+ + +

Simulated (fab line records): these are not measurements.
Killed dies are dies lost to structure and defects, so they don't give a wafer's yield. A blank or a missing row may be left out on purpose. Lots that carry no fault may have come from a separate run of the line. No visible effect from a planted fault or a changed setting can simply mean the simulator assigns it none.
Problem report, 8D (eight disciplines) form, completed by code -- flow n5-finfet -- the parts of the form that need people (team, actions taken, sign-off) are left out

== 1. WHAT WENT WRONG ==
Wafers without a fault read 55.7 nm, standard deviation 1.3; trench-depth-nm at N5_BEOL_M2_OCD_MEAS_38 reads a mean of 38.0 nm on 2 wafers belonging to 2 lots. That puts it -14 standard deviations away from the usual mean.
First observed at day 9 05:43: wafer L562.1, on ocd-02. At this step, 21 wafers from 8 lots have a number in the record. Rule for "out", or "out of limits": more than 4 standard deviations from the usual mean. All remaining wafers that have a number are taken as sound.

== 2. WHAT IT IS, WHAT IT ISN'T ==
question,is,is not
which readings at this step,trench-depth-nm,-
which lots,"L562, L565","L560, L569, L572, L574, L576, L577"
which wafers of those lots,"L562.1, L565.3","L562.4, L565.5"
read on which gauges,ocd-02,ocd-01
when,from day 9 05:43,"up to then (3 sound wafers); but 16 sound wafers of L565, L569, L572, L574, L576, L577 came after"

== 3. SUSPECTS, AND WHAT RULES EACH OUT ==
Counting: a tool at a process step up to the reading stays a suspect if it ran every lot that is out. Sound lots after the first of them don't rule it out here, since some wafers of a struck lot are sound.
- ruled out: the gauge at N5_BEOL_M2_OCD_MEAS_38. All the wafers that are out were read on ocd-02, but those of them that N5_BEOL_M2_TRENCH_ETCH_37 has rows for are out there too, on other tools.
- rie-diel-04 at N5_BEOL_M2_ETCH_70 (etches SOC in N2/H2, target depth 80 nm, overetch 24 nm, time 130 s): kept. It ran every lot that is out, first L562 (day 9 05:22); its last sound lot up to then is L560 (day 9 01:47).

+ + +

* [Assigned task]
The lines of the data, from the first through the one containing "- ruled out: the", are to be transcribed exactly.

* [Problem solution]
Simulated (fab line records): these are not measurements.
Killed dies are dies lost to structure and defects, so they don't give a wafer's yield. A blank or a missing row may be left out on purpose. Lots that carry no fault may have come from a separate run of the line. No visible effect from a planted fault or a changed setting can simply mean the simulator assigns it none.
Problem report, 8D (eight disciplines) form, completed by code -- flow n5-finfet -- the parts of the form that need people (team, actions taken, sign-off) are left out

== 1. WHAT WENT WRONG ==
Wafers without a fault read 55.7 nm, standard deviation 1.3; trench-depth-nm at N5_BEOL_M2_OCD_MEAS_38 reads a mean of 38.0 nm on 2 wafers belonging to 2 lots. That puts it -14 standard deviations away from the usual mean.
First observed at day 9 05:43: wafer L562.1, on ocd-02. At this step, 21 wafers from 8 lots have a number in the record. Rule for "out", or "out of limits": more than 4 standard deviations from the usual mean. All remaining wafers that have a number are taken as sound.

== 2. WHAT IT IS, WHAT IT ISN'T ==
question,is,is not
which readings at this step,trench-depth-nm,-
which lots,"L562, L565","L560, L569, L572, L574, L576, L577"
which wafers of those lots,"L562.1, L565.3","L562.4, L565.5"
read on which gauges,ocd-02,ocd-01
when,from day 9 05:43,"up to then (3 sound wafers); but 16 sound wafers of L565, L569, L572, L574, L576, L577 came after"

== 3. SUSPECTS, AND WHAT RULES EACH OUT ==
Counting: a tool at a process step up to the reading stays a suspect if it ran every lot that is out. Sound lots after the first of them don't rule it out here, since some wafers of a struck lot are sound.
- ruled out: the gauge at N5_BEOL_M2_OCD_MEAS_38. All the wafers that are out were read on ocd-02, but those of them that N5_BEOL_M2_TRENCH_ETCH_37 has rows for are out there too, on other tools.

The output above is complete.